[Work item]
From the listing below, output only the lines starting at the line that has "1 op RECEIVE | material Si" and ending at the line that has "12 op CMP | height nm 60", exactly as they appear, ends included.

[Stored data]
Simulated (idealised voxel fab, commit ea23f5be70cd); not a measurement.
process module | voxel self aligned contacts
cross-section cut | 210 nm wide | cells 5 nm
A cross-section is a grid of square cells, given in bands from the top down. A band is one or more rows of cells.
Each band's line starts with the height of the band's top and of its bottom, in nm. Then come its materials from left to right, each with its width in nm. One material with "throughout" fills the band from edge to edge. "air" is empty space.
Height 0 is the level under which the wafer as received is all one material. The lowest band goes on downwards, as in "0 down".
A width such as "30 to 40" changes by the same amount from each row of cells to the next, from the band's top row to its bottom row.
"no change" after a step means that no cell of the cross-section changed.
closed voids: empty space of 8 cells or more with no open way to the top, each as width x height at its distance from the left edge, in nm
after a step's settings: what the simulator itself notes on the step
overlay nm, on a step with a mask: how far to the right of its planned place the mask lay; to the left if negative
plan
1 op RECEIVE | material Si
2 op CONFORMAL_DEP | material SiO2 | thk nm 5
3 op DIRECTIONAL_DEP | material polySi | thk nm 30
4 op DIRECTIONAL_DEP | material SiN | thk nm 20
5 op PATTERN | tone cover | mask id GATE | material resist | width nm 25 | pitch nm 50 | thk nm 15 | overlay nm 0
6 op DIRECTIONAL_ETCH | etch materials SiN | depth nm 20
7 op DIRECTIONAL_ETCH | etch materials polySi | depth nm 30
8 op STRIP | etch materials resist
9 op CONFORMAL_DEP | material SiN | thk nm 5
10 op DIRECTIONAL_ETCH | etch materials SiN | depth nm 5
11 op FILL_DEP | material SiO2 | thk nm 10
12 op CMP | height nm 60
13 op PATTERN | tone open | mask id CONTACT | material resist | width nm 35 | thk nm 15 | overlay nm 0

[Your solution]
1 op RECEIVE | material Si
2 op CONFORMAL_DEP | material SiO2 | thk nm 5
3 op DIRECTIONAL_DEP | material polySi | thk nm 30
4 op DIRECTIONAL_DEP | material SiN | thk nm 20
5 op PATTERN | tone cover | mask id GATE | material resist | width nm 25 | pitch nm 50 | thk nm 15 | overlay nm 0
6 op DIRECTIONAL_ETCH | etch materials SiN | depth nm 20
7 op DIRECTIONAL_ETCH | etch materials polySi | depth nm 30
8 op STRIP | etch materials resist
9 op CONFORMAL_DEP | material SiN | thk nm 5
10 op DIRECTIONAL_ETCH | etch materials SiN | depth nm 5
11 op FILL_DEP | material SiO2 | thk nm 10
12 op CMP | height nm 60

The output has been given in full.